Assignment:
Reproduce the listing below exactly, from its first line down to and including the line with "[operator] 16 by 16".

Extracted entries:
──────────
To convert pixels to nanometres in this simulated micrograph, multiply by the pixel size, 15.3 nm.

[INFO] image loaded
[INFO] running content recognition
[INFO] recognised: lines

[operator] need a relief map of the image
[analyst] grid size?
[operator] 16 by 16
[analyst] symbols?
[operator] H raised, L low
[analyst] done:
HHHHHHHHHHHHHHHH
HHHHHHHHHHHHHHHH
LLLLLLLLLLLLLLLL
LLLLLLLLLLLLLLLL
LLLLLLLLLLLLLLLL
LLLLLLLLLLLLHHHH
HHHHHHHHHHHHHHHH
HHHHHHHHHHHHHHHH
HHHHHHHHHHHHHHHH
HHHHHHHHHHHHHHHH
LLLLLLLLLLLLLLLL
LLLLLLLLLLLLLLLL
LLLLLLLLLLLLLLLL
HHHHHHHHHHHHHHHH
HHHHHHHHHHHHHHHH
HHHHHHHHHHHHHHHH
──────────

Solution:
To convert pixels to nanometres in this simulated micrograph, multiply by the pixel size, 15.3 nm.

[INFO] image loaded
[INFO] running content recognition
[INFO] recognised: lines

[operator] need a relief map of the image
[analyst] grid size?
[operator] 16 by 16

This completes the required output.